# [Data supplied]
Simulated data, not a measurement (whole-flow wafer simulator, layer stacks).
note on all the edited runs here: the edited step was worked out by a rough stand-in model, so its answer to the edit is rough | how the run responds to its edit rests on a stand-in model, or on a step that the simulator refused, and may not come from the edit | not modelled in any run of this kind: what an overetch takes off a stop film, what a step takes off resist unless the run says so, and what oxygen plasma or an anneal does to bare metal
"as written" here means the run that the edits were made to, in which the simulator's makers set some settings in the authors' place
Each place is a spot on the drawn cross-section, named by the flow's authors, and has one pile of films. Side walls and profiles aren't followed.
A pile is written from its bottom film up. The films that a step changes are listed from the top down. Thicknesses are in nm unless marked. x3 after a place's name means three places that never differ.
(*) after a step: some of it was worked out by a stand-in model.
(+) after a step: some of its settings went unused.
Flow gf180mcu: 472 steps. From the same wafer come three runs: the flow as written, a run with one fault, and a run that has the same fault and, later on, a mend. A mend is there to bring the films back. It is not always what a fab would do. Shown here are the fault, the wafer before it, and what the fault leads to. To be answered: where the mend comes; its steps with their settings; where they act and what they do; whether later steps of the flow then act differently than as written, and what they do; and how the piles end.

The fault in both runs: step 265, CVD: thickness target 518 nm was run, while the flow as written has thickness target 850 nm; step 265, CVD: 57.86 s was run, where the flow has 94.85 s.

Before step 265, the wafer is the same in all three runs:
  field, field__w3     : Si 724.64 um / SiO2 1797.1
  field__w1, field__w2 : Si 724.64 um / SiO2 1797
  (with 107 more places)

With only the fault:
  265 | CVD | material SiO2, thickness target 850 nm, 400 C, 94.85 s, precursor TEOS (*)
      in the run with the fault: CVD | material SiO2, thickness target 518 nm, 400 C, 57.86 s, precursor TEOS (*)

# [Exercise]
Set the records above down again. Match them exactly.

# [Task solution]
Simulated data, not a measurement (whole-flow wafer simulator, layer stacks).
note on all the edited runs here: the edited step was worked out by a rough stand-in model, so its answer to the edit is rough | how the run responds to its edit rests on a stand-in model, or on a step that the simulator refused, and may not come from the edit | not modelled in any run of this kind: what an overetch takes off a stop film, what a step takes off resist unless the run says so, and what oxygen plasma or an anneal does to bare metal
"as written" here means the run that the edits were made to, in which the simulator's makers set some settings in the authors' place
Each place is a spot on the drawn cross-section, named by the flow's authors, and has one pile of films. Side walls and profiles aren't followed.
A pile is written from its bottom film up. The films that a step changes are listed from the top down. Thicknesses are in nm unless marked. x3 after a place's name means three places that never differ.
(*) after a step: some of it was worked out by a stand-in model.
(+) after a step: some of its settings went unused.
Flow gf180mcu: 472 steps. From the same wafer come three runs: the flow as written, a run with one fault, and a run that has the same fault and, later on, a mend. A mend is there to bring the films back. It is not always what a fab would do. Shown here are the fault, the wafer before it, and what the fault leads to. To be answered: where the mend comes; its steps with their settings; where they act and what they do; whether later steps of the flow then act differently than as written, and what they do; and how the piles end.

The fault in both runs: step 265, CVD: thickness target 518 nm was run, while the flow as written has thickness target 850 nm; step 265, CVD: 57.86 s was run, where the flow has 94.85 s.

Before step 265, the wafer is the same in all three runs:
  field, field__w3     : Si 724.64 um / SiO2 1797.1
  field__w1, field__w2 : Si 724.64 um / SiO2 1797
  (with 107 more places)

With only the fault:
  265 | CVD | material SiO2, thickness target 850 nm, 400 C, 94.85 s, precursor TEOS (*)
      in the run with the fault: CVD | material SiO2, thickness target 518 nm, 400 C, 57.86 s, precursor TEOS (*)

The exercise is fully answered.